--- MATERIAL PROVIDED ---
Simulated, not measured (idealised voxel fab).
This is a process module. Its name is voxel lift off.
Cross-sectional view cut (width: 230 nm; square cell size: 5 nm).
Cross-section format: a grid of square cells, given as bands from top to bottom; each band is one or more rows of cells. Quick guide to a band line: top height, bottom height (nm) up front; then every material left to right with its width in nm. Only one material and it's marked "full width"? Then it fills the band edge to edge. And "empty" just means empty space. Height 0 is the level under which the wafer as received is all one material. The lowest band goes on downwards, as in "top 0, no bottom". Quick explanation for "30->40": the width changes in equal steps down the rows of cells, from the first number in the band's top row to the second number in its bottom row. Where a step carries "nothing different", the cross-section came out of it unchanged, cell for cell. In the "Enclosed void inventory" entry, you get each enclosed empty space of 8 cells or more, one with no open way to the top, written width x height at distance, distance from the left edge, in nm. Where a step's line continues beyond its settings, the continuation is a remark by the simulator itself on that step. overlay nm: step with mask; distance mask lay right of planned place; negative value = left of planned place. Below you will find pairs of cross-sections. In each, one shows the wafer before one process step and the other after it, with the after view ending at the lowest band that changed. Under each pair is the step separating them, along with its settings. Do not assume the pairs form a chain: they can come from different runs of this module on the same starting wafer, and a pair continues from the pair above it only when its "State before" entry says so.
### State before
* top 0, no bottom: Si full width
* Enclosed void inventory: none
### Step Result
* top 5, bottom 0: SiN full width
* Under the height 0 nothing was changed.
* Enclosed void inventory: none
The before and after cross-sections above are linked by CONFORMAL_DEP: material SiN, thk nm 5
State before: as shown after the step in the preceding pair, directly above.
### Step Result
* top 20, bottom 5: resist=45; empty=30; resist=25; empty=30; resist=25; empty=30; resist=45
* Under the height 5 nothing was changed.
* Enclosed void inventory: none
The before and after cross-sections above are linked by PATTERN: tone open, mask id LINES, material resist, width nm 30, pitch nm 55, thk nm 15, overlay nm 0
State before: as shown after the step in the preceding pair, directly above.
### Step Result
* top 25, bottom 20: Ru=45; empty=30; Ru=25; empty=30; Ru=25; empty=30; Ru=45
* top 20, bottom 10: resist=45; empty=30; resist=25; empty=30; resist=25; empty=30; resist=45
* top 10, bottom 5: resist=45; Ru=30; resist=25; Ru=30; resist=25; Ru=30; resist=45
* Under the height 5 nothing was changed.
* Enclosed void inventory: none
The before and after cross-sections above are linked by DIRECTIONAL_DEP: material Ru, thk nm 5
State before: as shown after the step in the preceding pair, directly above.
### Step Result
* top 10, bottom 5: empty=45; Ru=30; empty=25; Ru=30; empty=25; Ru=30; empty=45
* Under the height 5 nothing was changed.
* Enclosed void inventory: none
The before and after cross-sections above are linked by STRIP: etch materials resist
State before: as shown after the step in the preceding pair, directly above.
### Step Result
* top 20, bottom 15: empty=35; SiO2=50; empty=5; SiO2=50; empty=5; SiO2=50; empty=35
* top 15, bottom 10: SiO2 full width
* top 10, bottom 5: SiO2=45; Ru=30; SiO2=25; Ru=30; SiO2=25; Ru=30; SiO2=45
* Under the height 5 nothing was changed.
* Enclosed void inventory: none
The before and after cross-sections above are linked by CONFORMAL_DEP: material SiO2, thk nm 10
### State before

--- ASSIGNED TASK ---
Set down exactly the lines above that run from the start of the listing to the line with "Cross-sectional view cut". Leave out every later line.

--- EXERCISE RESPONSE ---
Simulated, not measured (idealised voxel fab).
This is a process module. Its name is voxel lift off.
Cross-sectional view cut (width: 230 nm; square cell size: 5 nm).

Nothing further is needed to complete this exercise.